▶ **SUPPLIED ENTRIES**
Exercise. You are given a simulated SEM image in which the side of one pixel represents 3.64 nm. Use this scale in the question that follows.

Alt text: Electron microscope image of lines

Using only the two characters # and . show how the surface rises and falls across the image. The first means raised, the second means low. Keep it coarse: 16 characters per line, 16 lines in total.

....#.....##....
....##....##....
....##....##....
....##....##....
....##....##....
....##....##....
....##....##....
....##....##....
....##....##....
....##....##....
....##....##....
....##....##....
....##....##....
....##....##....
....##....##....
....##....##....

▶ **WORK ITEM**
The expected output is the exact run of lines from the start of the entries through the line with "Alt text: Electron microscope image of lines", inclusive.

▶ **RESULT**
Exercise. You are given a simulated SEM image in which the side of one pixel represents 3.64 nm. Use this scale in the question that follows.

Alt text: Electron microscope image of lines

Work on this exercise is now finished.